## Work item:
The listing below must be duplicated in full, with nothing altered.

┌─ Given data

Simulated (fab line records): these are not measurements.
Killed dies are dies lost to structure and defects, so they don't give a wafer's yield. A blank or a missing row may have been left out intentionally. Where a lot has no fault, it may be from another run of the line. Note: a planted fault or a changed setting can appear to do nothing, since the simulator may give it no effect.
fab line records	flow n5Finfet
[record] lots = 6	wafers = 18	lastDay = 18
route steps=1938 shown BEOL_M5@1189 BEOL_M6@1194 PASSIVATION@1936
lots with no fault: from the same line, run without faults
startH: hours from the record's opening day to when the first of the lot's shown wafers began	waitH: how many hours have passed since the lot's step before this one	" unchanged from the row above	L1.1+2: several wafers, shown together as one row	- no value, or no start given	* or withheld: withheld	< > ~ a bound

└─

## Solution:
Simulated (fab line records): these are not measurements.
Killed dies are dies lost to structure and defects, so they don't give a wafer's yield. A blank or a missing row may have been left out intentionally. Where a lot has no fault, it may be from another run of the line. Note: a planted fault or a changed setting can appear to do nothing, since the simulator may give it no effect.
fab line records	flow n5Finfet
[record] lots = 6	wafers = 18	lastDay = 18
route steps=1938 shown BEOL_M5@1189 BEOL_M6@1194 PASSIVATION@1936
lots with no fault: from the same line, run without faults
startH: hours from the record's opening day to when the first of the lot's shown wafers began	waitH: how many hours have passed since the lot's step before this one	" unchanged from the row above	L1.1+2: several wafers, shown together as one row	- no value, or no start given	* or withheld: withheld	< > ~ a bound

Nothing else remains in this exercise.